(Entries shown):
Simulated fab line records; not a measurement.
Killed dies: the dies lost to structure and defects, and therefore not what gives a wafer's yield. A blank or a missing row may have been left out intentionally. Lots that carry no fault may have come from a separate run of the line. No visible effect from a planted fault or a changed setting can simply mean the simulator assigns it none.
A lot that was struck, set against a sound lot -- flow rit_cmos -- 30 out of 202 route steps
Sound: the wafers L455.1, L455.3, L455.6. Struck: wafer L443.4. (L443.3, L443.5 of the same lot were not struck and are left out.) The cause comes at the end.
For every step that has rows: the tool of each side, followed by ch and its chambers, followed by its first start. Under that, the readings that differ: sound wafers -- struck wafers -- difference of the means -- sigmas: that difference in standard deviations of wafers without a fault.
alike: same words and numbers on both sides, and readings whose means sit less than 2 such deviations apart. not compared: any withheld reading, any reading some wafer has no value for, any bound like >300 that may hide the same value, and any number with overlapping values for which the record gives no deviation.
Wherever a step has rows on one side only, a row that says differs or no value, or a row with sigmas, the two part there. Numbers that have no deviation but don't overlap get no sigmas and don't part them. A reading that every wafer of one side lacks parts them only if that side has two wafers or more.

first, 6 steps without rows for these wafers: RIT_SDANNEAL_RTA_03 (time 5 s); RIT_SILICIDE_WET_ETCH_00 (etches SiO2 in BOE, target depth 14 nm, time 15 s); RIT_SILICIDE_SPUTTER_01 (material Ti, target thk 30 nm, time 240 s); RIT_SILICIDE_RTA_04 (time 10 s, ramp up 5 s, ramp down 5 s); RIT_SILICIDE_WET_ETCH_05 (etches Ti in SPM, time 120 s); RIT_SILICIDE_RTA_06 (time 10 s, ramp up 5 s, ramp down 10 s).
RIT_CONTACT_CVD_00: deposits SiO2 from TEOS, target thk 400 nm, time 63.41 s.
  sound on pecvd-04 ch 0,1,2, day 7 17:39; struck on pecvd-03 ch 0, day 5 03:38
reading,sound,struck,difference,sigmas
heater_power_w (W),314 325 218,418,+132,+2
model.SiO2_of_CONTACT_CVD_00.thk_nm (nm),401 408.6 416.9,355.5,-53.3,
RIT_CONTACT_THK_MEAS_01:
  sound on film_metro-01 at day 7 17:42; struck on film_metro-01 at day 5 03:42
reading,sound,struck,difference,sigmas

(Requirement): Repeat exactly the lines above from the one with "sound on pecvd-04" up to and including the one with "sound on film_metro-01". No other line belongs in the reply.

(Worked solution):
  sound on pecvd-04 ch 0,1,2, day 7 17:39; struck on pecvd-03 ch 0, day 5 03:38
reading,sound,struck,difference,sigmas
heater_power_w (W),314 325 218,418,+132,+2
model.SiO2_of_CONTACT_CVD_00.thk_nm (nm),401 408.6 416.9,355.5,-53.3,
RIT_CONTACT_THK_MEAS_01:
  sound on film_metro-01 at day 7 17:42; struck on film_metro-01 at day 5 03:42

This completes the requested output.